REQUIRED ACTION:
A verbatim transcript of the lines below, starting at the first and ending with the one that holds "start-h: hours from", is what should be produced.

DATASET ENTRIES:
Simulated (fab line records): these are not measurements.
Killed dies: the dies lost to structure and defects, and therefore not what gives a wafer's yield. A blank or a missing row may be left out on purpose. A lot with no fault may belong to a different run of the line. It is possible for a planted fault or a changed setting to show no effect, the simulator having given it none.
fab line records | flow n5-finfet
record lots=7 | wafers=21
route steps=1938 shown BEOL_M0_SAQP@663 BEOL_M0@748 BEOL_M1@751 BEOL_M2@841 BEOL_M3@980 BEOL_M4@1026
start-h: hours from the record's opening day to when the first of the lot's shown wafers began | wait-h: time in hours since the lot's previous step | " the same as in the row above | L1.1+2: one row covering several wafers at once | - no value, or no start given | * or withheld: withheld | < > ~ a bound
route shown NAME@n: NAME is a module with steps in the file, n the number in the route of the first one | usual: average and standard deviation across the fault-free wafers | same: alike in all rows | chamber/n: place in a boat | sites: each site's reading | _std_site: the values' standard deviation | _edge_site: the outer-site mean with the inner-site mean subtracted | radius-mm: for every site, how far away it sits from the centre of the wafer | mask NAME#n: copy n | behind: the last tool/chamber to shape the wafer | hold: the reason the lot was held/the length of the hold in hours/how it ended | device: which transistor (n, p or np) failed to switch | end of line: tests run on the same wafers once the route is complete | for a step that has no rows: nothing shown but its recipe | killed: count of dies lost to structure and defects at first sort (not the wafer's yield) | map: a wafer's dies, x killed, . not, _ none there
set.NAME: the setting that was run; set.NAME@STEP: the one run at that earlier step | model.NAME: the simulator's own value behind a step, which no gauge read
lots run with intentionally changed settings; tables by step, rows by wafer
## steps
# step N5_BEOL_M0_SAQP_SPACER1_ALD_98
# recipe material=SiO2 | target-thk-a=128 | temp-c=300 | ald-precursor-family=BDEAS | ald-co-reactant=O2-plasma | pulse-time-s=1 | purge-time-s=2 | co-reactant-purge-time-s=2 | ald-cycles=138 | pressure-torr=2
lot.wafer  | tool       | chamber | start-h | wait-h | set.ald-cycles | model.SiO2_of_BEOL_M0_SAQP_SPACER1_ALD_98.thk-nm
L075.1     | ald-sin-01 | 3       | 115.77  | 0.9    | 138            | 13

TASK OUTPUT:
Simulated (fab line records): these are not measurements.
Killed dies: the dies lost to structure and defects, and therefore not what gives a wafer's yield. A blank or a missing row may be left out on purpose. A lot with no fault may belong to a different run of the line. It is possible for a planted fault or a changed setting to show no effect, the simulator having given it none.
fab line records | flow n5-finfet
record lots=7 | wafers=21
route steps=1938 shown BEOL_M0_SAQP@663 BEOL_M0@748 BEOL_M1@751 BEOL_M2@841 BEOL_M3@980 BEOL_M4@1026
start-h: hours from the record's opening day to when the first of the lot's shown wafers began | wait-h: time in hours since the lot's previous step | " the same as in the row above | L1.1+2: one row covering several wafers at once | - no value, or no start given | * or withheld: withheld | < > ~ a bound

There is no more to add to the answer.